___ DATA LISTING ___

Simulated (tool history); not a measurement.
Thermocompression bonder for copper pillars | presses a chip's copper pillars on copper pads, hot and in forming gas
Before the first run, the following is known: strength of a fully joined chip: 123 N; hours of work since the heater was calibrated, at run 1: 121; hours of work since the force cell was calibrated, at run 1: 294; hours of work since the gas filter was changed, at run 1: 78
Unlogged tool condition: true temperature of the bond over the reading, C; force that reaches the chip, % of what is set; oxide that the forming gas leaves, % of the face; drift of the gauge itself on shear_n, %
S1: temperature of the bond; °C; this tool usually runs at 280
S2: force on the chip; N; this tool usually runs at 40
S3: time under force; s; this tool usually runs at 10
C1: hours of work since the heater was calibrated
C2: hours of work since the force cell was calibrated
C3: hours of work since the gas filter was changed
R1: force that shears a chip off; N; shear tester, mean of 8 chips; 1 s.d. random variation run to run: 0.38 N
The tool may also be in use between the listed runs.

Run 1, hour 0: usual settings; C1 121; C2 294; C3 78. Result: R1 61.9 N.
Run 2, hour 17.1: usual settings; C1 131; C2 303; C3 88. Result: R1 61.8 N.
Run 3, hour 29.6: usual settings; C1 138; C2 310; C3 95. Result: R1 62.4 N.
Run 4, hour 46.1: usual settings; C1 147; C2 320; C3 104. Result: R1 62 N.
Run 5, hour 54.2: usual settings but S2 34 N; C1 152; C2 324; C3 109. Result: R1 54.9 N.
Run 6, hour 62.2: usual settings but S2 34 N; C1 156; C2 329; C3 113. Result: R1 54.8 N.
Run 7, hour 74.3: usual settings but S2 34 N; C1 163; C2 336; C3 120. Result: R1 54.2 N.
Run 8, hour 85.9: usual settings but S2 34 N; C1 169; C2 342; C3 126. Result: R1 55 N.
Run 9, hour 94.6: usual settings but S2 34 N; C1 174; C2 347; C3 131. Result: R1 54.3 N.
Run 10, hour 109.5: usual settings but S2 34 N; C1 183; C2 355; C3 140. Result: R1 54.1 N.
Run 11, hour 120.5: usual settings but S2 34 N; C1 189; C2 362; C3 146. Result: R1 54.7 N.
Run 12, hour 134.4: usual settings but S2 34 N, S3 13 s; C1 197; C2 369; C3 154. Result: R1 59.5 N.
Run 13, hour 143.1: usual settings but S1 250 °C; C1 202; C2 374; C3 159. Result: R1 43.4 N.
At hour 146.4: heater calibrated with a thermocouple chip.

___

**ASSIGNMENT**
Take the lines from the top of the data through the one that contains "Thermocompression bonder for" and copy them exactly, leaving out every line after it.

**EXERCISE RESPONSE**
Simulated (tool history); not a measurement.
Thermocompression bonder for copper pillars | presses a chip's copper pillars on copper pads, hot and in forming gas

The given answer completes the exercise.